----------------------------------------

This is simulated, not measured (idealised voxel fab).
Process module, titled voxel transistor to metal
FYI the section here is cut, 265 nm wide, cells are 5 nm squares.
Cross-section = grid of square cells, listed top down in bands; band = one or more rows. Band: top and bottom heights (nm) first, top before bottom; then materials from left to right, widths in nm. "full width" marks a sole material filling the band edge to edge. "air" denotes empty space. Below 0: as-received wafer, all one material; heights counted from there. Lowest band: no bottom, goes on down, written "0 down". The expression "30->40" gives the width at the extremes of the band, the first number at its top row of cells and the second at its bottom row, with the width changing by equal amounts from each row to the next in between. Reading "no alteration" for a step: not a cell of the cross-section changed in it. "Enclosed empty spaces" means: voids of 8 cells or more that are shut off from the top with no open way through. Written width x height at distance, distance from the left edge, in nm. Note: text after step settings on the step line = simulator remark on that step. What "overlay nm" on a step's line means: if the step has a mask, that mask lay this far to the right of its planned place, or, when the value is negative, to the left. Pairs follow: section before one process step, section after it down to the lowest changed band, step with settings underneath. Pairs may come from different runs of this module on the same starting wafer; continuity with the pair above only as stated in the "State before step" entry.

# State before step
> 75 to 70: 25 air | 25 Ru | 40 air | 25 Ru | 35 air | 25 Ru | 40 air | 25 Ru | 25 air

----------------------------------------

■ Work item
Generate a verbatim printout of all the entries.

■ Answer section
This is simulated, not measured (idealised voxel fab).
Process module, titled voxel transistor to metal
FYI the section here is cut, 265 nm wide, cells are 5 nm squares.
Cross-section = grid of square cells, listed top down in bands; band = one or more rows. Band: top and bottom heights (nm) first, top before bottom; then materials from left to right, widths in nm. "full width" marks a sole material filling the band edge to edge. "air" denotes empty space. Below 0: as-received wafer, all one material; heights counted from there. Lowest band: no bottom, goes on down, written "0 down". The expression "30->40" gives the width at the extremes of the band, the first number at its top row of cells and the second at its bottom row, with the width changing by equal amounts from each row to the next in between. Reading "no alteration" for a step: not a cell of the cross-section changed in it. "Enclosed empty spaces" means: voids of 8 cells or more that are shut off from the top with no open way through. Written width x height at distance, distance from the left edge, in nm. Note: text after step settings on the step line = simulator remark on that step. What "overlay nm" on a step's line means: if the step has a mask, that mask lay this far to the right of its planned place, or, when the value is negative, to the left. Pairs follow: section before one process step, section after it down to the lowest changed band, step with settings underneath. Pairs may come from different runs of this module on the same starting wafer; continuity with the pair above only as stated in the "State before step" entry.

# State before step
> 75 to 70: 25 air | 25 Ru | 40 air | 25 Ru | 35 air | 25 Ru | 40 air | 25 Ru | 25 air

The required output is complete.